### STUDY MATERIAL
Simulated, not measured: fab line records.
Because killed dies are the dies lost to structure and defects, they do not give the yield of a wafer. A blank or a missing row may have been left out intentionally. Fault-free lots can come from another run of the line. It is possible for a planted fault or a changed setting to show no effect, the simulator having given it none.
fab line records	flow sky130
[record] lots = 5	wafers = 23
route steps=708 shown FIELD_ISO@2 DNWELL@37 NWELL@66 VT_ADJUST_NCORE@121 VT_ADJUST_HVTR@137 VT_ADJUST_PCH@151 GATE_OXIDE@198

### WORK ORDER
Every entry in the listing must be retyped exactly.

### WRITTEN REPLY
Simulated, not measured: fab line records.
Because killed dies are the dies lost to structure and defects, they do not give the yield of a wafer. A blank or a missing row may have been left out intentionally. Fault-free lots can come from another run of the line. It is possible for a planted fault or a changed setting to show no effect, the simulator having given it none.
fab line records	flow sky130
[record] lots = 5	wafers = 23
route steps=708 shown FIELD_ISO@2 DNWELL@37 NWELL@66 VT_ADJUST_NCORE@121 VT_ADJUST_HVTR@137 VT_ADJUST_PCH@151 GATE_OXIDE@198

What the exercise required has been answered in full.